Given entries START
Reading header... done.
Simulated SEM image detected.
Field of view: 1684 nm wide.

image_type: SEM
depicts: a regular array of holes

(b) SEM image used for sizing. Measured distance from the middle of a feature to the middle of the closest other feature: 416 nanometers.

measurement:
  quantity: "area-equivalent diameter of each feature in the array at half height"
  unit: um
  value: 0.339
Given entries END

* Work request:
Word for word, restate the data above from its first line down to and including the line with "depicts: a regular array of holes".

* Answer box:
Reading header... done.
Simulated SEM image detected.
Field of view: 1684 nm wide.

image_type: SEM
depicts: a regular array of holes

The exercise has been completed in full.